- **ASSIGNMENT**: Only the lines below, from the one with "WAFERS WITH THEIR CHAMBER" through the one with "L095.6;17.73;2.56", are to be written out, exactly.

---------- INFORMATION SUPPLIED ----------
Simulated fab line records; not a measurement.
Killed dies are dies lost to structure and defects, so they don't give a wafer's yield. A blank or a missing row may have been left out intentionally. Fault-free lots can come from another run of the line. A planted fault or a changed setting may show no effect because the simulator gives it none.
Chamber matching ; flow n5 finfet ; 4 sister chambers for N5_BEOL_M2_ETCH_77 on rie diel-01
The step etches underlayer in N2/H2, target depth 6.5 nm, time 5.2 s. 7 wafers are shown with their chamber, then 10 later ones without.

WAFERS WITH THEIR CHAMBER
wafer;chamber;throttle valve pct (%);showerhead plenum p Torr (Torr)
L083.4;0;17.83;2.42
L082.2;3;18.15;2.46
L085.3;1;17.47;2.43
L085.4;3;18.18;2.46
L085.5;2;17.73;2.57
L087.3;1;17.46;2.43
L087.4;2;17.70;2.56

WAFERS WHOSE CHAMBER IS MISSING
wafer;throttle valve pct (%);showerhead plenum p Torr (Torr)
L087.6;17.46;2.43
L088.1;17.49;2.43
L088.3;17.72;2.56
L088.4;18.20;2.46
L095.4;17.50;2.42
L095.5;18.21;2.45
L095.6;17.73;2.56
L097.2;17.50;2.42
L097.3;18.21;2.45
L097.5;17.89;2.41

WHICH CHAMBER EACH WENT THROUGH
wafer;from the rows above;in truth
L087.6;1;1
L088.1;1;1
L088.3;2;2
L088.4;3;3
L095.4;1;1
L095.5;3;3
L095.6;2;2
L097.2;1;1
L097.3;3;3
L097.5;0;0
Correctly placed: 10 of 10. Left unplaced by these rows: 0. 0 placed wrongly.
----------

- **EXERCISE RESULT**:
WAFERS WITH THEIR CHAMBER
wafer;chamber;throttle valve pct (%);showerhead plenum p Torr (Torr)
L083.4;0;17.83;2.42
L082.2;3;18.15;2.46
L085.3;1;17.47;2.43
L085.4;3;18.18;2.46
L085.5;2;17.73;2.57
L087.3;1;17.46;2.43
L087.4;2;17.70;2.56

WAFERS WHOSE CHAMBER IS MISSING
wafer;throttle valve pct (%);showerhead plenum p Torr (Torr)
L087.6;17.46;2.43
L088.1;17.49;2.43
L088.3;17.72;2.56
L088.4;18.20;2.46
L095.4;17.50;2.42
L095.5;18.21;2.45
L095.6;17.73;2.56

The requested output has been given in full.